◆ Assigned task ◆
Each entry needs to be duplicated exactly.

◆ Source information ◆
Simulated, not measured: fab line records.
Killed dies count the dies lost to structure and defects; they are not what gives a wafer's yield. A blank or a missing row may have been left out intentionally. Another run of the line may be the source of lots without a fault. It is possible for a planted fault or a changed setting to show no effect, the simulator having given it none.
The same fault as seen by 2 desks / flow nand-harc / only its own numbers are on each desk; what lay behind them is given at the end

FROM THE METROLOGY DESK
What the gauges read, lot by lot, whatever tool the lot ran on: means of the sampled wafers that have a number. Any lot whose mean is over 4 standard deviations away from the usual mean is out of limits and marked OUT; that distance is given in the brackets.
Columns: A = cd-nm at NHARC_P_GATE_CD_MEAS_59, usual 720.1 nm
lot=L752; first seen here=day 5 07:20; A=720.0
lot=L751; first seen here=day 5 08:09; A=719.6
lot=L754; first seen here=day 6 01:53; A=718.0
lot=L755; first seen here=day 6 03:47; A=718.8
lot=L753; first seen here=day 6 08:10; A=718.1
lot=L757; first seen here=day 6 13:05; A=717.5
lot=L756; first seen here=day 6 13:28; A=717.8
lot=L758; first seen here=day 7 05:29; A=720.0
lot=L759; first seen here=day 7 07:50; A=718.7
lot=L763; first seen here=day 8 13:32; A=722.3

◆ Result ◆
Simulated, not measured: fab line records.
Killed dies count the dies lost to structure and defects; they are not what gives a wafer's yield. A blank or a missing row may have been left out intentionally. Another run of the line may be the source of lots without a fault. It is possible for a planted fault or a changed setting to show no effect, the simulator having given it none.
The same fault as seen by 2 desks / flow nand-harc / only its own numbers are on each desk; what lay behind them is given at the end

FROM THE METROLOGY DESK
What the gauges read, lot by lot, whatever tool the lot ran on: means of the sampled wafers that have a number. Any lot whose mean is over 4 standard deviations away from the usual mean is out of limits and marked OUT; that distance is given in the brackets.
Columns: A = cd-nm at NHARC_P_GATE_CD_MEAS_59, usual 720.1 nm
lot=L752; first seen here=day 5 07:20; A=720.0
lot=L751; first seen here=day 5 08:09; A=719.6
lot=L754; first seen here=day 6 01:53; A=718.0
lot=L755; first seen here=day 6 03:47; A=718.8
lot=L753; first seen here=day 6 08:10; A=718.1
lot=L757; first seen here=day 6 13:05; A=717.5
lot=L756; first seen here=day 6 13:28; A=717.8
lot=L758; first seen here=day 7 05:29; A=720.0
lot=L759; first seen here=day 7 07:50; A=718.7
lot=L763; first seen here=day 8 13:32; A=722.3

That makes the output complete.